-------- Record set --------

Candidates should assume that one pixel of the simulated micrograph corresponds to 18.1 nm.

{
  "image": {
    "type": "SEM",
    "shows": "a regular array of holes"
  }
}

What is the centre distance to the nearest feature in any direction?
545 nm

--------

= Work item =
Every entry in the listing above is to be repeated verbatim.

= Expected answer =
Candidates should assume that one pixel of the simulated micrograph corresponds to 18.1 nm.

{
  "image": {
    "type": "SEM",
    "shows": "a regular array of holes"
  }
}

What is the centre distance to the nearest feature in any direction?
545 nm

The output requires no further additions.